WORK ORDER: Below are some records. Reproduce them exactly from their first line through the line with "start-h: start of", inclusive.

Segment Open

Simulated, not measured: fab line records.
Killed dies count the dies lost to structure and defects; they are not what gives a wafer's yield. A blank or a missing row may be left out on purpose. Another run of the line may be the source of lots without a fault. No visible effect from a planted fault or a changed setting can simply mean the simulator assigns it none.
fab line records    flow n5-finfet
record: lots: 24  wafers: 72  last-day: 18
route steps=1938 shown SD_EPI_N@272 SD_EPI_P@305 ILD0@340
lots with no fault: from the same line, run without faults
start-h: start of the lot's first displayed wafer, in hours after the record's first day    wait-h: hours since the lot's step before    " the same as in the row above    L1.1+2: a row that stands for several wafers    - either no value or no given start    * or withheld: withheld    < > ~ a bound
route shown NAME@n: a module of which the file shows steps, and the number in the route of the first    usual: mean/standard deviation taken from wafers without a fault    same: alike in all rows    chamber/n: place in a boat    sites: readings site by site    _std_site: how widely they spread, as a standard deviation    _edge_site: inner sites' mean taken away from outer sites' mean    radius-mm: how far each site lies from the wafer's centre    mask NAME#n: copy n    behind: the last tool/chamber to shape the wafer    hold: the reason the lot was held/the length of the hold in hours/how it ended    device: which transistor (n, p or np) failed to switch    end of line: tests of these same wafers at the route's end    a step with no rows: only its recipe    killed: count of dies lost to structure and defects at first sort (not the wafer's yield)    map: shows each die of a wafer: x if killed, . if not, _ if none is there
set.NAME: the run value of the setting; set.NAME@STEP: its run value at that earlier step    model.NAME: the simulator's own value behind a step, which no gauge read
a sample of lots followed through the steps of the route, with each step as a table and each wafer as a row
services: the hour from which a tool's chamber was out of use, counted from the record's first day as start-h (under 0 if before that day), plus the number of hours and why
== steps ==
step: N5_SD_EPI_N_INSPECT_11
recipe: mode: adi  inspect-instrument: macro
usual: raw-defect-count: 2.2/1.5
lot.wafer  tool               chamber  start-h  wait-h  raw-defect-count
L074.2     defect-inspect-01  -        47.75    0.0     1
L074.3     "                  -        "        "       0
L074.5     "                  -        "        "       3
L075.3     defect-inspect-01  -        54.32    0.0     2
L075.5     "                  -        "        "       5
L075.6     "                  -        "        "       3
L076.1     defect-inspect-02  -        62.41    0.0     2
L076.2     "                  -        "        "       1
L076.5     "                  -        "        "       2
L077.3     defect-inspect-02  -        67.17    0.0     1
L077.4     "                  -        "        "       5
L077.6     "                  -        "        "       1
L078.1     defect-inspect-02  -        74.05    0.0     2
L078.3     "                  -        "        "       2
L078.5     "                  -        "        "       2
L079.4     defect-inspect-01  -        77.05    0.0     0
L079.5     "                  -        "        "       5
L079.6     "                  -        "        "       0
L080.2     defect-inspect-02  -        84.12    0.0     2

Segment Closed

YOUR SOLUTION:
Simulated, not measured: fab line records.
Killed dies count the dies lost to structure and defects; they are not what gives a wafer's yield. A blank or a missing row may be left out on purpose. Another run of the line may be the source of lots without a fault. No visible effect from a planted fault or a changed setting can simply mean the simulator assigns it none.
fab line records    flow n5-finfet
record: lots: 24  wafers: 72  last-day: 18
route steps=1938 shown SD_EPI_N@272 SD_EPI_P@305 ILD0@340
lots with no fault: from the same line, run without faults
start-h: start of the lot's first displayed wafer, in hours after the record's first day    wait-h: hours since the lot's step before    " the same as in the row above    L1.1+2: a row that stands for several wafers    - either no value or no given start    * or withheld: withheld    < > ~ a bound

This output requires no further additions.